_REQUIREMENT:_ Restate word for word every line from the top of the data below down through the line that holds "A wafer's yield".

_DATA LISTING:_
○ ○ ○ ○

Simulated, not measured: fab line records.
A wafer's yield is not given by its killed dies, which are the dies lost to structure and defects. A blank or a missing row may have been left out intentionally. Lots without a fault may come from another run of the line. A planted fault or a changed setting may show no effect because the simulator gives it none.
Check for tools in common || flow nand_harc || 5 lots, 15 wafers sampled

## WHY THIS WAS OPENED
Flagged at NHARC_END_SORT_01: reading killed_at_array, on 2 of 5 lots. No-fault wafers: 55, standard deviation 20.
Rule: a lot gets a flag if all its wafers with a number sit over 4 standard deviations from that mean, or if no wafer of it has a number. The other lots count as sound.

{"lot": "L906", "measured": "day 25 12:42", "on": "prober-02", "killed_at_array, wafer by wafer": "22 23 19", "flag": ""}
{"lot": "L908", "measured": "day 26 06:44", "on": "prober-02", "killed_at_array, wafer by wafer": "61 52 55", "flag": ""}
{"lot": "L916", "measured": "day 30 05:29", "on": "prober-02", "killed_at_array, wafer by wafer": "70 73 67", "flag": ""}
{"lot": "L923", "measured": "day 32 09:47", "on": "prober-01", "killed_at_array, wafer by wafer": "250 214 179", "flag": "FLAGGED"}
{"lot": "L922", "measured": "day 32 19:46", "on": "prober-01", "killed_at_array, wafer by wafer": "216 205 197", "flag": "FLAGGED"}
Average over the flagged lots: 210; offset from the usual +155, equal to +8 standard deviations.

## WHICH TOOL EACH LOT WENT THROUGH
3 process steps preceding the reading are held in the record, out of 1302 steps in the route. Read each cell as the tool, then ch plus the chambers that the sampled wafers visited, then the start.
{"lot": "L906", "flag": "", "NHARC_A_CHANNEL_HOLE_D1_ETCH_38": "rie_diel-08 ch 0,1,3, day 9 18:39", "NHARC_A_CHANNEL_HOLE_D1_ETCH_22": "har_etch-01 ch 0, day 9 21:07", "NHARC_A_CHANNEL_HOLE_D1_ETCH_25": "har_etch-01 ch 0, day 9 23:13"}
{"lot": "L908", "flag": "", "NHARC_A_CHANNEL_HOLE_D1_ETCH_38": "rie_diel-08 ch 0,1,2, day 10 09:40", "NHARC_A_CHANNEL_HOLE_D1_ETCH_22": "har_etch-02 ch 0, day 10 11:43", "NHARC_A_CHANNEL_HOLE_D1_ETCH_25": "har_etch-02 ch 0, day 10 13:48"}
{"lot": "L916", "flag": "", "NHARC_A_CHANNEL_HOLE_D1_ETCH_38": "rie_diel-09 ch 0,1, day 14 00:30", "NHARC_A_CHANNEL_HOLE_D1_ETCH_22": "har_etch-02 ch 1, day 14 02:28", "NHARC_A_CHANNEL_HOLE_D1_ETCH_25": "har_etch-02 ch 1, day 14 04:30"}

○ ○ ○ ○

_YOUR SOLUTION:_
Simulated, not measured: fab line records.
A wafer's yield is not given by its killed dies, which are the dies lost to structure and defects. A blank or a missing row may have been left out intentionally. Lots without a fault may come from another run of the line. A planted fault or a changed setting may show no effect because the simulator gives it none.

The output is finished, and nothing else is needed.